→ Records supplied:
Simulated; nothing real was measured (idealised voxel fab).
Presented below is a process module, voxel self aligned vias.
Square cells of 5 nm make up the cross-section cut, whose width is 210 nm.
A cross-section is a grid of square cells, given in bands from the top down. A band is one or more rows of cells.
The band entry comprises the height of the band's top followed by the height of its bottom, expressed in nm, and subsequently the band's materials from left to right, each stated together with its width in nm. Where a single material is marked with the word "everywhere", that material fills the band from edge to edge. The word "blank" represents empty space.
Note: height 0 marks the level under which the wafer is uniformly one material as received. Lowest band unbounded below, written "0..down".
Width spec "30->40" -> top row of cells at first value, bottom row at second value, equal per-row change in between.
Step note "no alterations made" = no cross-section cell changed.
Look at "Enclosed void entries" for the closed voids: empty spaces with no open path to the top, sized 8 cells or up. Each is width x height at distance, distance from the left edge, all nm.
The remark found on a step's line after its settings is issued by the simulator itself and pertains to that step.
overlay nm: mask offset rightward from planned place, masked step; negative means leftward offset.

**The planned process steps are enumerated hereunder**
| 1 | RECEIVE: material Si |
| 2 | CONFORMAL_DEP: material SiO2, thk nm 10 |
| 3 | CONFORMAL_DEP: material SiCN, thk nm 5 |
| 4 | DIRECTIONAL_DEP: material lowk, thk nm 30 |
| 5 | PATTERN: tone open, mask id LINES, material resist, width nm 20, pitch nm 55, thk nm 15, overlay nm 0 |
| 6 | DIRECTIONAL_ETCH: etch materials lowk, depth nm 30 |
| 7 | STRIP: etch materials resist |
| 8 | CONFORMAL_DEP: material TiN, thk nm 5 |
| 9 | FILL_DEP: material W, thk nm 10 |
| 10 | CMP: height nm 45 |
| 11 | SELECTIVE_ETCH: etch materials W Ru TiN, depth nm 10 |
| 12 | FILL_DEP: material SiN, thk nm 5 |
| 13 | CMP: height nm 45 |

→ Work task: Transcribe verbatim. Cover the lines from the first line of the entries above to the line containing "A cross-section is", inclusive.

→ Written answer:
Simulated; nothing real was measured (idealised voxel fab).
Presented below is a process module, voxel self aligned vias.
Square cells of 5 nm make up the cross-section cut, whose width is 210 nm.
A cross-section is a grid of square cells, given in bands from the top down. A band is one or more rows of cells.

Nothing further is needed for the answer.